__ASSIGNMENT__. In this exercise, set down every entry that follows exactly as it appears.

┌────────

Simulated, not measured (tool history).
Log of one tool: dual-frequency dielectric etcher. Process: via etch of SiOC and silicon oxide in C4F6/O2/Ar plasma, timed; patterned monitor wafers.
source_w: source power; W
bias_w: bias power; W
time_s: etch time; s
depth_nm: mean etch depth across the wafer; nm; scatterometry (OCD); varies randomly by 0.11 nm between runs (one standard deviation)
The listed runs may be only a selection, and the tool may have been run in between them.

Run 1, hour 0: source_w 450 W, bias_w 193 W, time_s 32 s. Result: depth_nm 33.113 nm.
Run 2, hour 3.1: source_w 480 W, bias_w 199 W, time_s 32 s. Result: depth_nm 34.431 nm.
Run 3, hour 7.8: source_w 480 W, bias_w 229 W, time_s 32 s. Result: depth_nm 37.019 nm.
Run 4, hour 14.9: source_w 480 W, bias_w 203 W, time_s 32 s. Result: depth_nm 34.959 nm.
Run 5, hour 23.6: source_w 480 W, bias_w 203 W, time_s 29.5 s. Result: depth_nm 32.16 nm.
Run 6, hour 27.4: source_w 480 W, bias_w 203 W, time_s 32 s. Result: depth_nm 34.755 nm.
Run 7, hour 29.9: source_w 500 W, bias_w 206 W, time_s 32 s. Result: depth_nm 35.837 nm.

└────────

__YOUR RESPONSE__.
Simulated, not measured (tool history).
Log of one tool: dual-frequency dielectric etcher. Process: via etch of SiOC and silicon oxide in C4F6/O2/Ar plasma, timed; patterned monitor wafers.
source_w: source power; W
bias_w: bias power; W
time_s: etch time; s
depth_nm: mean etch depth across the wafer; nm; scatterometry (OCD); varies randomly by 0.11 nm between runs (one standard deviation)
The listed runs may be only a selection, and the tool may have been run in between them.

Run 1, hour 0: source_w 450 W, bias_w 193 W, time_s 32 s. Result: depth_nm 33.113 nm.
Run 2, hour 3.1: source_w 480 W, bias_w 199 W, time_s 32 s. Result: depth_nm 34.431 nm.
Run 3, hour 7.8: source_w 480 W, bias_w 229 W, time_s 32 s. Result: depth_nm 37.019 nm.
Run 4, hour 14.9: source_w 480 W, bias_w 203 W, time_s 32 s. Result: depth_nm 34.959 nm.
Run 5, hour 23.6: source_w 480 W, bias_w 203 W, time_s 29.5 s. Result: depth_nm 32.16 nm.
Run 6, hour 27.4: source_w 480 W, bias_w 203 W, time_s 32 s. Result: depth_nm 34.755 nm.
Run 7, hour 29.9: source_w 500 W, bias_w 206 W, time_s 32 s. Result: depth_nm 35.837 nm.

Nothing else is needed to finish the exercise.